BEGIN

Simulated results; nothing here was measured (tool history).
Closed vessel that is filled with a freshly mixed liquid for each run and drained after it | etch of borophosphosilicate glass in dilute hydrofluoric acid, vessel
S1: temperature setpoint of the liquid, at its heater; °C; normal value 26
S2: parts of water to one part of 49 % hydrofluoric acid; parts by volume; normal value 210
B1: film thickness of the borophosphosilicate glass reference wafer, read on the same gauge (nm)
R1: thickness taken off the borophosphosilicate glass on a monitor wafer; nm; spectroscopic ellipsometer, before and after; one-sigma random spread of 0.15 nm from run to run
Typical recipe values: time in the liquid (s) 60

END

Assignment
Set down the preceding data verbatim. Every line belongs in the copy.

Exercise answer
Simulated results; nothing here was measured (tool history).
Closed vessel that is filled with a freshly mixed liquid for each run and drained after it | etch of borophosphosilicate glass in dilute hydrofluoric acid, vessel
S1: temperature setpoint of the liquid, at its heater; °C; normal value 26
S2: parts of water to one part of 49 % hydrofluoric acid; parts by volume; normal value 210
B1: film thickness of the borophosphosilicate glass reference wafer, read on the same gauge (nm)
R1: thickness taken off the borophosphosilicate glass on a monitor wafer; nm; spectroscopic ellipsometer, before and after; one-sigma random spread of 0.15 nm from run to run
Typical recipe values: time in the liquid (s) 60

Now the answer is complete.